───── DATA RECORDS

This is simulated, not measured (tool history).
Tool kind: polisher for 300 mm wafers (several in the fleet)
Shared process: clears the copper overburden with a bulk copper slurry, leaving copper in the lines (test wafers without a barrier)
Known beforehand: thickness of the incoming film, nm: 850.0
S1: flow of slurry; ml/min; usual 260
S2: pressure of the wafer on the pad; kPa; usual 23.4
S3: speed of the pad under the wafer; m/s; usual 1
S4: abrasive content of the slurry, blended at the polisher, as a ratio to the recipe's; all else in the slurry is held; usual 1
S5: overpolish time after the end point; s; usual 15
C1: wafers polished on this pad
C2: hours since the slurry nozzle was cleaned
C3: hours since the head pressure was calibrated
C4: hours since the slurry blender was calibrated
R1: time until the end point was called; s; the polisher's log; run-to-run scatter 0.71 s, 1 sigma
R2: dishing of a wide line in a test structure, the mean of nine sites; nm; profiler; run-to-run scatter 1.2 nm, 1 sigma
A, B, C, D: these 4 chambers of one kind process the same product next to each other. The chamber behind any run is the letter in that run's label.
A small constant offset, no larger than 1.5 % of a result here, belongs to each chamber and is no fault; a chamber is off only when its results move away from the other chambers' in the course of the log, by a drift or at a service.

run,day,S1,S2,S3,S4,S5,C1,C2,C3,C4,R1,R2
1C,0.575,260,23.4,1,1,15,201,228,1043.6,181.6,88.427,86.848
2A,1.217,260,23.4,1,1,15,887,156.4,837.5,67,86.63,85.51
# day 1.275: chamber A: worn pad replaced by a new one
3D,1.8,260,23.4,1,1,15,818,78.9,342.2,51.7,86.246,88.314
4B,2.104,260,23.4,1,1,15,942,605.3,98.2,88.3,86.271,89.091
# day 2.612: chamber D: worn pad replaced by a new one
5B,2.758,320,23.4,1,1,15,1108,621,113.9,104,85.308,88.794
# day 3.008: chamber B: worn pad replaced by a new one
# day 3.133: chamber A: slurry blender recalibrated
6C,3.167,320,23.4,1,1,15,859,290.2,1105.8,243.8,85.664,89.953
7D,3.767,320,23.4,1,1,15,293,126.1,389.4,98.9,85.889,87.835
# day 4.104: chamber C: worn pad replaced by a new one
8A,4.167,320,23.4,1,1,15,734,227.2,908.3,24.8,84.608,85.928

──────────

- _WORK REQUEST_
Nothing but the lines from the top of the entries above through the line with "R1: time until" should be set down, each exactly as written.

- _SOLUTION_
This is simulated, not measured (tool history).
Tool kind: polisher for 300 mm wafers (several in the fleet)
Shared process: clears the copper overburden with a bulk copper slurry, leaving copper in the lines (test wafers without a barrier)
Known beforehand: thickness of the incoming film, nm: 850.0
S1: flow of slurry; ml/min; usual 260
S2: pressure of the wafer on the pad; kPa; usual 23.4
S3: speed of the pad under the wafer; m/s; usual 1
S4: abrasive content of the slurry, blended at the polisher, as a ratio to the recipe's; all else in the slurry is held; usual 1
S5: overpolish time after the end point; s; usual 15
C1: wafers polished on this pad
C2: hours since the slurry nozzle was cleaned
C3: hours since the head pressure was calibrated
C4: hours since the slurry blender was calibrated
R1: time until the end point was called; s; the polisher's log; run-to-run scatter 0.71 s, 1 sigma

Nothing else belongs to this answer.